Copy every record exactly as it appears in the data below.

» **Source data**
************

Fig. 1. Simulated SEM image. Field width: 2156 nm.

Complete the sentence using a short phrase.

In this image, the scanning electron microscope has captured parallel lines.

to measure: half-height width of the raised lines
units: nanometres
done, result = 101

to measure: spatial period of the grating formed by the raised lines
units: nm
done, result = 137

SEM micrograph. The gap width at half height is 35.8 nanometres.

************

» **Answer box**
Fig. 1. Simulated SEM image. Field width: 2156 nm.

Complete the sentence using a short phrase.

In this image, the scanning electron microscope has captured parallel lines.

to measure: half-height width of the raised lines
units: nanometres
done, result = 101

to measure: spatial period of the grating formed by the raised lines
units: nm
done, result = 137

SEM micrograph. The gap width at half height is 35.8 nanometres.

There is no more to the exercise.